Give back exactly the lines of the material below, starting with the line with "alike: cd_nm" and going on through the line with "then, 4 steps".

-------- Source data

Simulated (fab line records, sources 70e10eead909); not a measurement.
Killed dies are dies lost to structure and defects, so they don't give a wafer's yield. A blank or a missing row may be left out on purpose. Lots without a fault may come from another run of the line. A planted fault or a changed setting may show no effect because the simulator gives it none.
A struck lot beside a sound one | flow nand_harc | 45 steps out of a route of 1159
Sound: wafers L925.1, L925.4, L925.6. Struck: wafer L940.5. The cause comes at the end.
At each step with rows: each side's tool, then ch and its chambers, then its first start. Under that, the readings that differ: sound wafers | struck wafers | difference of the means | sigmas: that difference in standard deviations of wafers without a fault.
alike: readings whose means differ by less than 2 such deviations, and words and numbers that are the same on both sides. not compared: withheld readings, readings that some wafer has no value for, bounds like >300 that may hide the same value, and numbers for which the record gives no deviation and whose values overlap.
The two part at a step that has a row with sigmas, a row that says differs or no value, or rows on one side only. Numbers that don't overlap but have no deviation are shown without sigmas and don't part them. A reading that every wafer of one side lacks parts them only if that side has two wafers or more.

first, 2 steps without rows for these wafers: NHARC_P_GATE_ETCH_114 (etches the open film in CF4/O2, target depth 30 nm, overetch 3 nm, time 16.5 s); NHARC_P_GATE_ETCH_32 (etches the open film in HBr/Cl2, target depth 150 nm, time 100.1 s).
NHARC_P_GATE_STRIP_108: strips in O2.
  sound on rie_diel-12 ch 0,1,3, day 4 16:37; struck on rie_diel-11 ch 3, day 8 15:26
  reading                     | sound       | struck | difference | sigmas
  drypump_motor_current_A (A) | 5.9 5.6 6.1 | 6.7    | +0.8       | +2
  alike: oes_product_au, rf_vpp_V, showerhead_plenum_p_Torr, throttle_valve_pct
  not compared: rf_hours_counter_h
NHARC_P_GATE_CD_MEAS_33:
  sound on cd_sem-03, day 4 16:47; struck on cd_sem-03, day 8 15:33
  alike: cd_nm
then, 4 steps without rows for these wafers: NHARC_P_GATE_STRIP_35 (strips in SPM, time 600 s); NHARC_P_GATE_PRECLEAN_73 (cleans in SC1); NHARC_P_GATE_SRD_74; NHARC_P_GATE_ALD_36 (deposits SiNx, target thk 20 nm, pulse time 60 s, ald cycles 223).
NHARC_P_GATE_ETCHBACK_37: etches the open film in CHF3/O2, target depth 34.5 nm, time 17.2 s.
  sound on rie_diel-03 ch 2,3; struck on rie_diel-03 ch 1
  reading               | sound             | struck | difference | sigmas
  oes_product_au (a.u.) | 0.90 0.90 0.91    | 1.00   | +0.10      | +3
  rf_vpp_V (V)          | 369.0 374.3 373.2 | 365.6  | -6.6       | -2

----------------

■ Task solution ■
  alike: cd_nm
then, 4 steps without rows for these wafers: NHARC_P_GATE_STRIP_35 (strips in SPM, time 600 s); NHARC_P_GATE_PRECLEAN_73 (cleans in SC1); NHARC_P_GATE_SRD_74; NHARC_P_GATE_ALD_36 (deposits SiNx, target thk 20 nm, pulse time 60 s, ald cycles 223).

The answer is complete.